·····

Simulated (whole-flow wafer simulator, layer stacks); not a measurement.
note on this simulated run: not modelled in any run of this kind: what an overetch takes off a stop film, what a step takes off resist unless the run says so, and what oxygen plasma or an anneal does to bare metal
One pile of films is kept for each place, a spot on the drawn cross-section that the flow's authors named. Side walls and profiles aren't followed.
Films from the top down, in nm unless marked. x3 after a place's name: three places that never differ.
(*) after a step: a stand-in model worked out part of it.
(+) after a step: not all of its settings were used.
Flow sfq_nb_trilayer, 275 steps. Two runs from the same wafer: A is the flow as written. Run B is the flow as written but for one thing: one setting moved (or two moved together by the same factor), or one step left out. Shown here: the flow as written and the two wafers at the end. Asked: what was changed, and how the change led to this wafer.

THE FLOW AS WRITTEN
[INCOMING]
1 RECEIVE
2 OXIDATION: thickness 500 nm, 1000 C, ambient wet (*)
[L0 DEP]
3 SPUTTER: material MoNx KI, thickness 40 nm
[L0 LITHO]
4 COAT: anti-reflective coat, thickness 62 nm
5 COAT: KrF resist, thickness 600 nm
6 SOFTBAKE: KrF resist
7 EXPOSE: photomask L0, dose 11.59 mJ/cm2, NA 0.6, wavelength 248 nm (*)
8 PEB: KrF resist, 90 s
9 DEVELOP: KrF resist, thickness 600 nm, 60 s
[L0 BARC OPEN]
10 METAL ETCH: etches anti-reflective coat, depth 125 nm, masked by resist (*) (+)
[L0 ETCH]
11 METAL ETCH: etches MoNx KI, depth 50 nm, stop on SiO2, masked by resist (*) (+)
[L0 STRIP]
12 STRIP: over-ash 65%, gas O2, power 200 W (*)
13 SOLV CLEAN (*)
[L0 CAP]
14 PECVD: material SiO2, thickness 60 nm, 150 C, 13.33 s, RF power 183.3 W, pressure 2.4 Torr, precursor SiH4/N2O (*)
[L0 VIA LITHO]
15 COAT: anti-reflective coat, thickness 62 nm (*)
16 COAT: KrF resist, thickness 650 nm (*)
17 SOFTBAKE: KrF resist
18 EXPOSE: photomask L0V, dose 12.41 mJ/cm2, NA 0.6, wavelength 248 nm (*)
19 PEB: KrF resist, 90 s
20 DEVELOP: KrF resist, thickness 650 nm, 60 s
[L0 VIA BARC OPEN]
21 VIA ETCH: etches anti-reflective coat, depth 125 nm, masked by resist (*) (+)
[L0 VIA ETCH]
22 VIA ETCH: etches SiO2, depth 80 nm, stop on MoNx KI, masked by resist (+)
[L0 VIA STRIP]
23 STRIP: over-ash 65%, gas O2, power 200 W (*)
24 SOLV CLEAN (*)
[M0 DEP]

·····

| Brief |
When you reach the line with "9 DEVELOP: KrF resist, thickness 600 nm, 60 s" in the records above, start writing out lines exactly, and stop once the line with "24 SOLV CLEAN (*)" has been written; include nothing else.

| Your solution |
9 DEVELOP: KrF resist, thickness 600 nm, 60 s
[L0 BARC OPEN]
10 METAL ETCH: etches anti-reflective coat, depth 125 nm, masked by resist (*) (+)
[L0 ETCH]
11 METAL ETCH: etches MoNx KI, depth 50 nm, stop on SiO2, masked by resist (*) (+)
[L0 STRIP]
12 STRIP: over-ash 65%, gas O2, power 200 W (*)
13 SOLV CLEAN (*)
[L0 CAP]
14 PECVD: material SiO2, thickness 60 nm, 150 C, 13.33 s, RF power 183.3 W, pressure 2.4 Torr, precursor SiH4/N2O (*)
[L0 VIA LITHO]
15 COAT: anti-reflective coat, thickness 62 nm (*)
16 COAT: KrF resist, thickness 650 nm (*)
17 SOFTBAKE: KrF resist
18 EXPOSE: photomask L0V, dose 12.41 mJ/cm2, NA 0.6, wavelength 248 nm (*)
19 PEB: KrF resist, 90 s
20 DEVELOP: KrF resist, thickness 650 nm, 60 s
[L0 VIA BARC OPEN]
21 VIA ETCH: etches anti-reflective coat, depth 125 nm, masked by resist (*) (+)
[L0 VIA ETCH]
22 VIA ETCH: etches SiO2, depth 80 nm, stop on MoNx KI, masked by resist (+)
[L0 VIA STRIP]
23 STRIP: over-ash 65%, gas O2, power 200 W (*)
24 SOLV CLEAN (*)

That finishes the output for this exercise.